Activity:
For this exercise, the reply is the listing below, reproduced exactly.

Data provided:
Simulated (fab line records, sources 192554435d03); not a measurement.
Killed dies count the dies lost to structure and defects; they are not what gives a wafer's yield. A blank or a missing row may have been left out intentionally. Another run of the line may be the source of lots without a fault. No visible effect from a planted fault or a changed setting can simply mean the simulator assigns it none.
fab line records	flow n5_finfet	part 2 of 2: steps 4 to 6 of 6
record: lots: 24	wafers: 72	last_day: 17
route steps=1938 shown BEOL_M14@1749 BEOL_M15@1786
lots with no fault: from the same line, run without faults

Task output:
Simulated (fab line records, sources 192554435d03); not a measurement.
Killed dies count the dies lost to structure and defects; they are not what gives a wafer's yield. A blank or a missing row may have been left out intentionally. Another run of the line may be the source of lots without a fault. No visible effect from a planted fault or a changed setting can simply mean the simulator assigns it none.
fab line records	flow n5_finfet	part 2 of 2: steps 4 to 6 of 6
record: lots: 24	wafers: 72	last_day: 17
route steps=1938 shown BEOL_M14@1749 BEOL_M15@1786
lots with no fault: from the same line, run without faults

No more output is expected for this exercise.